Work task => In the entries below, find the line with "um / SiO2 640" and the line with "With the fault"; give again those lines and every line between them, exactly.

Information shown =>
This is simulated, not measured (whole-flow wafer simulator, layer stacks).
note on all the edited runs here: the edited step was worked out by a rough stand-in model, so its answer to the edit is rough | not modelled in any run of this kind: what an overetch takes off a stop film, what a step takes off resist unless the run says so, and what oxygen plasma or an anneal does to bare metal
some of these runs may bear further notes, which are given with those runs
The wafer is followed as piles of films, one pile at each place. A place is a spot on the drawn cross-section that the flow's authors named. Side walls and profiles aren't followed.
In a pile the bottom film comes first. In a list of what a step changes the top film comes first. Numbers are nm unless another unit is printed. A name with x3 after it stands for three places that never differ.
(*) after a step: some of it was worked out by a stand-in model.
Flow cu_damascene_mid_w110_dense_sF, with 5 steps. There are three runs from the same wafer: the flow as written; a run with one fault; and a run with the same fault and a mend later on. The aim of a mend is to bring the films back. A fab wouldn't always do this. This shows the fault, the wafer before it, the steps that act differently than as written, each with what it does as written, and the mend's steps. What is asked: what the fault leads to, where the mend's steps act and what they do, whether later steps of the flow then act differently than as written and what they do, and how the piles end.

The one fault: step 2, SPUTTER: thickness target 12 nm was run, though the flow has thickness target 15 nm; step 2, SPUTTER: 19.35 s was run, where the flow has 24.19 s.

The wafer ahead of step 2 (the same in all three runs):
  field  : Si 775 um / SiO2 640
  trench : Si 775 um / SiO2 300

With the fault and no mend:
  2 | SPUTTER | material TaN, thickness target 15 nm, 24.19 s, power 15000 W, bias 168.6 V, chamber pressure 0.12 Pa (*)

Expected answer =>
  field  : Si 775 um / SiO2 640
  trench : Si 775 um / SiO2 300

With the fault and no mend:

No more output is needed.